# # # #
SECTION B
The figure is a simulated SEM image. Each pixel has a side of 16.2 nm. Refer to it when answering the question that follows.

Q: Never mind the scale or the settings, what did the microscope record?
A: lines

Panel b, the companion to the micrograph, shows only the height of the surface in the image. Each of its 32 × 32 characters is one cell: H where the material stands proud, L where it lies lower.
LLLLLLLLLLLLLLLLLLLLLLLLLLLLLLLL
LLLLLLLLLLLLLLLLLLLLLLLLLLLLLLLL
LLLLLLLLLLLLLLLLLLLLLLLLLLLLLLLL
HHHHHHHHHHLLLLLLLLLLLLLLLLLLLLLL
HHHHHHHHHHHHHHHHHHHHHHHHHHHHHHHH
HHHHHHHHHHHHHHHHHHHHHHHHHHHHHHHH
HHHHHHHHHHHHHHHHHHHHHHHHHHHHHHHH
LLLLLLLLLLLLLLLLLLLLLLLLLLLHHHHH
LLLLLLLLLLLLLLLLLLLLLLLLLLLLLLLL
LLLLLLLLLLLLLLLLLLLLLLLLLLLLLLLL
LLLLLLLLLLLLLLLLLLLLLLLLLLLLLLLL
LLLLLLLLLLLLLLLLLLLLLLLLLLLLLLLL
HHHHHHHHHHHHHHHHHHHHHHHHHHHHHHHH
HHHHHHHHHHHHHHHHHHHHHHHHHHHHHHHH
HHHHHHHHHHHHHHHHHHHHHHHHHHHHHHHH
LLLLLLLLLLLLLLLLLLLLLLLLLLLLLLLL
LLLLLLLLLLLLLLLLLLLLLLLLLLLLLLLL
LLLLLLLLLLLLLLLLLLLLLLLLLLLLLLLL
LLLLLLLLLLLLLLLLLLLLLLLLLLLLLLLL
# # # #

Work instruction — When the line containing "LLLLLLLLLLLLLLLLLLLLLLLLLLLHHHHH" is reached, include it and stop. Until then, output each line of the entries exactly as given, starting from the first.

Expected answer —
SECTION B
The figure is a simulated SEM image. Each pixel has a side of 16.2 nm. Refer to it when answering the question that follows.

Q: Never mind the scale or the settings, what did the microscope record?
A: lines

Panel b, the companion to the micrograph, shows only the height of the surface in the image. Each of its 32 × 32 characters is one cell: H where the material stands proud, L where it lies lower.
LLLLLLLLLLLLLLLLLLLLLLLLLLLLLLLL
LLLLLLLLLLLLLLLLLLLLLLLLLLLLLLLL
LLLLLLLLLLLLLLLLLLLLLLLLLLLLLLLL
HHHHHHHHHHLLLLLLLLLLLLLLLLLLLLLL
HHHHHHHHHHHHHHHHHHHHHHHHHHHHHHHH
HHHHHHHHHHHHHHHHHHHHHHHHHHHHHHHH
HHHHHHHHHHHHHHHHHHHHHHHHHHHHHHHH
LLLLLLLLLLLLLLLLLLLLLLLLLLLHHHHH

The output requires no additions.